ACTION ITEM
Transcribe all of the data exactly, leaving nothing out.

ENTRIES SUPPLIED
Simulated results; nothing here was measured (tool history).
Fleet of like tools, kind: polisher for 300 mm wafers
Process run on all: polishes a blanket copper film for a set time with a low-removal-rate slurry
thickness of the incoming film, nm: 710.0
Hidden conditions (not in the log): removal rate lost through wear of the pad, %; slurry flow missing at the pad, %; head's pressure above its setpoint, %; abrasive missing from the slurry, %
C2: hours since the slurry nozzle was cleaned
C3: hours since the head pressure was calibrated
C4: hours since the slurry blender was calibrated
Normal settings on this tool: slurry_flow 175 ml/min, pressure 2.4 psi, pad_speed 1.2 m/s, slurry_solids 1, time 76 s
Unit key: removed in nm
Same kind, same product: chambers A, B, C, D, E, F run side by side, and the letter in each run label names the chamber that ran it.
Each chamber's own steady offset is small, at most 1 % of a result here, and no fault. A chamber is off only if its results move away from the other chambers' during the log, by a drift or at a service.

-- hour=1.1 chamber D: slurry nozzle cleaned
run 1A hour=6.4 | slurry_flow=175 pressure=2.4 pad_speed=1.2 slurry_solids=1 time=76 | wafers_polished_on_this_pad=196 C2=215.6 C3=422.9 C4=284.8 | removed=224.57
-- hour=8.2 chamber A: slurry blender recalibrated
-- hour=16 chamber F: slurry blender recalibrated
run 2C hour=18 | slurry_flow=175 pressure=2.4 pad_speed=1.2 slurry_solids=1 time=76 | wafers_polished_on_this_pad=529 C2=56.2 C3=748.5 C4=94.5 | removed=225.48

ANSWER AREA
Simulated results; nothing here was measured (tool history).
Fleet of like tools, kind: polisher for 300 mm wafers
Process run on all: polishes a blanket copper film for a set time with a low-removal-rate slurry
thickness of the incoming film, nm: 710.0
Hidden conditions (not in the log): removal rate lost through wear of the pad, %; slurry flow missing at the pad, %; head's pressure above its setpoint, %; abrasive missing from the slurry, %
C2: hours since the slurry nozzle was cleaned
C3: hours since the head pressure was calibrated
C4: hours since the slurry blender was calibrated
Normal settings on this tool: slurry_flow 175 ml/min, pressure 2.4 psi, pad_speed 1.2 m/s, slurry_solids 1, time 76 s
Unit key: removed in nm
Same kind, same product: chambers A, B, C, D, E, F run side by side, and the letter in each run label names the chamber that ran it.
Each chamber's own steady offset is small, at most 1 % of a result here, and no fault. A chamber is off only if its results move away from the other chambers' during the log, by a drift or at a service.

-- hour=1.1 chamber D: slurry nozzle cleaned
run 1A hour=6.4 | slurry_flow=175 pressure=2.4 pad_speed=1.2 slurry_solids=1 time=76 | wafers_polished_on_this_pad=196 C2=215.6 C3=422.9 C4=284.8 | removed=224.57
-- hour=8.2 chamber A: slurry blender recalibrated
-- hour=16 chamber F: slurry blender recalibrated
run 2C hour=18 | slurry_flow=175 pressure=2.4 pad_speed=1.2 slurry_solids=1 time=76 | wafers_polished_on_this_pad=529 C2=56.2 C3=748.5 C4=94.5 | removed=225.48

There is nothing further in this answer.